▶ _WORK REQUEST_: The lines from the top of the listing through the one containing "The tool may" are to be retyped exactly, with no other lines.

──────── INFORMATION SHOWN ────────
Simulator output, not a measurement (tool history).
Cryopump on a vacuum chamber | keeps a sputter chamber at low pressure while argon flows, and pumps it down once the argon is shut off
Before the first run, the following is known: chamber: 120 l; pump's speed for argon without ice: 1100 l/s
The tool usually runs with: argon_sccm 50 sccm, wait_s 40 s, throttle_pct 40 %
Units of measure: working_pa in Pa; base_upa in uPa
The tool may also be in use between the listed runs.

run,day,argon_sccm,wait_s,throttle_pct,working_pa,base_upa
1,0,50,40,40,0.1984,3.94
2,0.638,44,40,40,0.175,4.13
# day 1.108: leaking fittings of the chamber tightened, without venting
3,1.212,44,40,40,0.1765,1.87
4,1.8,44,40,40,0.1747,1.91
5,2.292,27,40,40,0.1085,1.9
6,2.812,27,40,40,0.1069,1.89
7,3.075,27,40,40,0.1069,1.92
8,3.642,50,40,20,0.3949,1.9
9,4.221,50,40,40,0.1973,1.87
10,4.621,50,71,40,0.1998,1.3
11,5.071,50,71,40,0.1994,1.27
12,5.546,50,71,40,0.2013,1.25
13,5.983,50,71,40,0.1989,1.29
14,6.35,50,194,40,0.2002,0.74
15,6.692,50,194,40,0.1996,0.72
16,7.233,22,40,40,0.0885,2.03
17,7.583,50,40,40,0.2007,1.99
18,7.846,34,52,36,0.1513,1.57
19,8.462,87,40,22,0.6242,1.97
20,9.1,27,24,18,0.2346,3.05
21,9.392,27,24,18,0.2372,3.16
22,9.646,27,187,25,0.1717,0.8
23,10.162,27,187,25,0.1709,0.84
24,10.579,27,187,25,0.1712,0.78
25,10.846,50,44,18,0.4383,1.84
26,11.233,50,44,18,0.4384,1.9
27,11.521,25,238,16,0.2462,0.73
────────

▶ _EXERCISE SOLUTION_:
Simulator output, not a measurement (tool history).
Cryopump on a vacuum chamber | keeps a sputter chamber at low pressure while argon flows, and pumps it down once the argon is shut off
Before the first run, the following is known: chamber: 120 l; pump's speed for argon without ice: 1100 l/s
The tool usually runs with: argon_sccm 50 sccm, wait_s 40 s, throttle_pct 40 %
Units of measure: working_pa in Pa; base_upa in uPa
The tool may also be in use between the listed runs.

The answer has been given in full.